:: Stored data ::
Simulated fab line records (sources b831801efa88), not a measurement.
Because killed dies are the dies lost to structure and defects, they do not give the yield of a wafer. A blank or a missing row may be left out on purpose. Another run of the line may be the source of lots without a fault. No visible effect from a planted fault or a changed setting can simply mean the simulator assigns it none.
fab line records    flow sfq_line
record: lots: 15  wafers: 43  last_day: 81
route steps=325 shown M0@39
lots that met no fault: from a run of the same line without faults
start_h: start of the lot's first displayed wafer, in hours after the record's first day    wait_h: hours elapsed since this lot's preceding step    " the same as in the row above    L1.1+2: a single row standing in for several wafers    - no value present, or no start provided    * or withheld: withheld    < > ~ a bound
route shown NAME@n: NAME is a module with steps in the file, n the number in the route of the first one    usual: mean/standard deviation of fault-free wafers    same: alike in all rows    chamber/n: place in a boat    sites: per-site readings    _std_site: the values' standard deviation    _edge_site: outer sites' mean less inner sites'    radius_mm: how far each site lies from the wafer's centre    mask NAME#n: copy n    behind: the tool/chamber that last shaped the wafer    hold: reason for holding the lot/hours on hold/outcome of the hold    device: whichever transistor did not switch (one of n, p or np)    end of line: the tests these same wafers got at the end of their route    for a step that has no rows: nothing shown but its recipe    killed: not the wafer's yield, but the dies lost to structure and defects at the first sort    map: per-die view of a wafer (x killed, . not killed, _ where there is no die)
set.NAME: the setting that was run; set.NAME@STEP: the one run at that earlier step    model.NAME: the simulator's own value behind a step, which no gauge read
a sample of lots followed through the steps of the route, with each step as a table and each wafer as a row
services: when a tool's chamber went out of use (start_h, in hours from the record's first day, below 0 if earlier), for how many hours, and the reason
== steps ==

:: Work instruction ::
Would you copy out all the entries above without changing a single character?

:: Worked solution ::
Simulated fab line records (sources b831801efa88), not a measurement.
Because killed dies are the dies lost to structure and defects, they do not give the yield of a wafer. A blank or a missing row may be left out on purpose. Another run of the line may be the source of lots without a fault. No visible effect from a planted fault or a changed setting can simply mean the simulator assigns it none.
fab line records    flow sfq_line
record: lots: 15  wafers: 43  last_day: 81
route steps=325 shown M0@39
lots that met no fault: from a run of the same line without faults
start_h: start of the lot's first displayed wafer, in hours after the record's first day    wait_h: hours elapsed since this lot's preceding step    " the same as in the row above    L1.1+2: a single row standing in for several wafers    - no value present, or no start provided    * or withheld: withheld    < > ~ a bound
route shown NAME@n: NAME is a module with steps in the file, n the number in the route of the first one    usual: mean/standard deviation of fault-free wafers    same: alike in all rows    chamber/n: place in a boat    sites: per-site readings    _std_site: the values' standard deviation    _edge_site: outer sites' mean less inner sites'    radius_mm: how far each site lies from the wafer's centre    mask NAME#n: copy n    behind: the tool/chamber that last shaped the wafer    hold: reason for holding the lot/hours on hold/outcome of the hold    device: whichever transistor did not switch (one of n, p or np)    end of line: the tests these same wafers got at the end of their route    for a step that has no rows: nothing shown but its recipe    killed: not the wafer's yield, but the dies lost to structure and defects at the first sort    map: per-die view of a wafer (x killed, . not killed, _ where there is no die)
set.NAME: the setting that was run; set.NAME@STEP: the one run at that earlier step    model.NAME: the simulator's own value behind a step, which no gauge read
a sample of lots followed through the steps of the route, with each step as a table and each wafer as a row
services: when a tool's chamber went out of use (start_h, in hours from the record's first day, below 0 if earlier), for how many hours, and the reason
== steps ==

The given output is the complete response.